DATASET –
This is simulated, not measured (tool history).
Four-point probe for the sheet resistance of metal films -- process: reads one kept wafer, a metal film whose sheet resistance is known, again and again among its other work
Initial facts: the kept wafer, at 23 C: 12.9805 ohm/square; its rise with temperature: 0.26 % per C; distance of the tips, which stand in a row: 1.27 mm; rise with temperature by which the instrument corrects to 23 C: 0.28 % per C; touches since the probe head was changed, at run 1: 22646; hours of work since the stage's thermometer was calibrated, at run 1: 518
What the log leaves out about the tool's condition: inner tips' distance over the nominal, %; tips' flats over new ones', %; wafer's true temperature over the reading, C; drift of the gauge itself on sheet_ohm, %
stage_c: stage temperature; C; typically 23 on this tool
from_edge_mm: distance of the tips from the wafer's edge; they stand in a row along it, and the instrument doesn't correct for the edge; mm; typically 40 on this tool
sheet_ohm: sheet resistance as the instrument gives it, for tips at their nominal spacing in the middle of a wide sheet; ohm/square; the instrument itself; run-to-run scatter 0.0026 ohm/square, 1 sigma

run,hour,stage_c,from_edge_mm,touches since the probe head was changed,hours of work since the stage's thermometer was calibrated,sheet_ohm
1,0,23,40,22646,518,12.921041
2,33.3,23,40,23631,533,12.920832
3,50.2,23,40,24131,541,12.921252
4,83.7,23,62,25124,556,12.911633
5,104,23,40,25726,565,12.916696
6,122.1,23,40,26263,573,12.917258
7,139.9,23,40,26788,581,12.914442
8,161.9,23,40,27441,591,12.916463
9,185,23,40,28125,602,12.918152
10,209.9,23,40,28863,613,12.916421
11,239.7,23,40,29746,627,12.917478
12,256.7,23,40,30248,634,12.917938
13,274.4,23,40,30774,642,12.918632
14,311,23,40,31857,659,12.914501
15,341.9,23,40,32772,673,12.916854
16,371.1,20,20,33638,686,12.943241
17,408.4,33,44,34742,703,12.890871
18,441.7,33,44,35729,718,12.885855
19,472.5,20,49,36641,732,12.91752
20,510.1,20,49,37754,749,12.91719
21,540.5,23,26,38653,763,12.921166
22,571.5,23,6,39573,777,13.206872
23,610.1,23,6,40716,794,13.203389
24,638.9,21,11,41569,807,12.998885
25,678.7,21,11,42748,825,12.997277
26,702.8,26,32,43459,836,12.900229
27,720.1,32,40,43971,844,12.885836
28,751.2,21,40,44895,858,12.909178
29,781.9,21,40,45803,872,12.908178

WORK ITEM – Exact lines only, please: output the listing from the first line to the line with "Four-point probe for", both included.

EXPECTED ANSWER –
This is simulated, not measured (tool history).
Four-point probe for the sheet resistance of metal films -- process: reads one kept wafer, a metal film whose sheet resistance is known, again and again among its other work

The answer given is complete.